Work request – In the records that follow, find the line with "Cut through the"; from there, retype every line exactly through the line with "45..40: 15 of", which also belongs to the answer.

-- Dataset entries follows --
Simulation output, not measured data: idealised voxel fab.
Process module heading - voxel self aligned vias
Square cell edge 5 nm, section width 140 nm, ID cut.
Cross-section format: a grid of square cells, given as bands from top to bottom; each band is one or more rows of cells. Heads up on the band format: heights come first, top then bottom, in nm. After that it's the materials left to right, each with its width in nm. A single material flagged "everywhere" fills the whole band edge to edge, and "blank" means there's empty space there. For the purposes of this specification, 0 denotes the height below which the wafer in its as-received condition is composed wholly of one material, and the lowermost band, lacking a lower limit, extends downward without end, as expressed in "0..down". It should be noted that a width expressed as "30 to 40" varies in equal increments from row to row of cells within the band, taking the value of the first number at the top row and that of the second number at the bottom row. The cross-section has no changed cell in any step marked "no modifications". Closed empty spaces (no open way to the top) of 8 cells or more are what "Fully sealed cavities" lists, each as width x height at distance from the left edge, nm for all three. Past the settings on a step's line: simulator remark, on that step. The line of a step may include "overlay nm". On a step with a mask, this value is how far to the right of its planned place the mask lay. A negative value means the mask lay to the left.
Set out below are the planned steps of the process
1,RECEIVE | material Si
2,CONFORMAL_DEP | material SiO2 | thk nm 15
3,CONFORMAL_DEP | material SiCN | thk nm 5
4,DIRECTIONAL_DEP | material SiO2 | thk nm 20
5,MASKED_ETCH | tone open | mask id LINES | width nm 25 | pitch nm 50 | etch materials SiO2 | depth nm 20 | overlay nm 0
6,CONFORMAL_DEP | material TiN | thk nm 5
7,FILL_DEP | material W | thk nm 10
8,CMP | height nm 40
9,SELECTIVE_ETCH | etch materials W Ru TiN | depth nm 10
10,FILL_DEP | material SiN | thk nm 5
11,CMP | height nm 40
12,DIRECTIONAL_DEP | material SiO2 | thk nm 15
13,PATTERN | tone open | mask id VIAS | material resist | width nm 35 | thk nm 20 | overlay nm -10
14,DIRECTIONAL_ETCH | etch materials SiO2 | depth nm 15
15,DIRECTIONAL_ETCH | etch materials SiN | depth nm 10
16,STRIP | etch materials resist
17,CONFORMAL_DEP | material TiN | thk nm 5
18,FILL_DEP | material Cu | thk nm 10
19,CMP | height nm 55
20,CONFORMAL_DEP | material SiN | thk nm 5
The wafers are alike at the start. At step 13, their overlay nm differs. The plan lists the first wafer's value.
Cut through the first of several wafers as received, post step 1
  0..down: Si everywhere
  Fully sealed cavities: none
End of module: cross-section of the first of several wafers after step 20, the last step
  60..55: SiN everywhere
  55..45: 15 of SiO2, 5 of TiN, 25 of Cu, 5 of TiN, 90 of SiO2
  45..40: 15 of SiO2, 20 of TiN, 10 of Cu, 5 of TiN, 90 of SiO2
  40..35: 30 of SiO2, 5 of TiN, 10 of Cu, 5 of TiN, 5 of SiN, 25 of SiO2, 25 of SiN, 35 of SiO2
-- Dataset entries concluded --

Exercise output –
Cut through the first of several wafers as received, post step 1
  0..down: Si everywhere
  Fully sealed cavities: none
End of module: cross-section of the first of several wafers after step 20, the last step
  60..55: SiN everywhere
  55..45: 15 of SiO2, 5 of TiN, 25 of Cu, 5 of TiN, 90 of SiO2
  45..40: 15 of SiO2, 20 of TiN, 10 of Cu, 5 of TiN, 90 of SiO2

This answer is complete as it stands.